++++++++

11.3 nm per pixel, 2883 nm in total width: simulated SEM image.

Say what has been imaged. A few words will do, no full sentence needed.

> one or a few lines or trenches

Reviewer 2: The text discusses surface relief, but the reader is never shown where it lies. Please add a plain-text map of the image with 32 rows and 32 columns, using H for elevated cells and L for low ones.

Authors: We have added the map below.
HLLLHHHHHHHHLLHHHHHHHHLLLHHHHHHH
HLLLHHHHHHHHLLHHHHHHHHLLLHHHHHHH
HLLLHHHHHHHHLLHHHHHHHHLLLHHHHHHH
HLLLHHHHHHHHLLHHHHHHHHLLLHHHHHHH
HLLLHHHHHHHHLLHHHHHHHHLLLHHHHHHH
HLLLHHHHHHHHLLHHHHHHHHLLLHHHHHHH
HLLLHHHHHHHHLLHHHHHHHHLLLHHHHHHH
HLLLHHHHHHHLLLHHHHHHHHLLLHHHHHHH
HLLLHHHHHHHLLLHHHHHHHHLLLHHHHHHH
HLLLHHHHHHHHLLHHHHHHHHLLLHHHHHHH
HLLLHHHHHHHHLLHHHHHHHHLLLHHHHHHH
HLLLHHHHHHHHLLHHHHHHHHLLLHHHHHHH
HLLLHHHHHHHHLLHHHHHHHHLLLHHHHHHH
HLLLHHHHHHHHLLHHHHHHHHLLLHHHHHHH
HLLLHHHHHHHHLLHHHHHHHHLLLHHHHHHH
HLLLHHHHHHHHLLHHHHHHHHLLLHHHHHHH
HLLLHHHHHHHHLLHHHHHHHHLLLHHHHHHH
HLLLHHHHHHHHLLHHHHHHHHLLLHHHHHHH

++++++++

- [Work order]: Take the listing above from its first line through the line containing "lines or trenches", and transcribe that stretch exactly, with no other lines.

- [Reply]:
11.3 nm per pixel, 2883 nm in total width: simulated SEM image.

Say what has been imaged. A few words will do, no full sentence needed.

> one or a few lines or trenches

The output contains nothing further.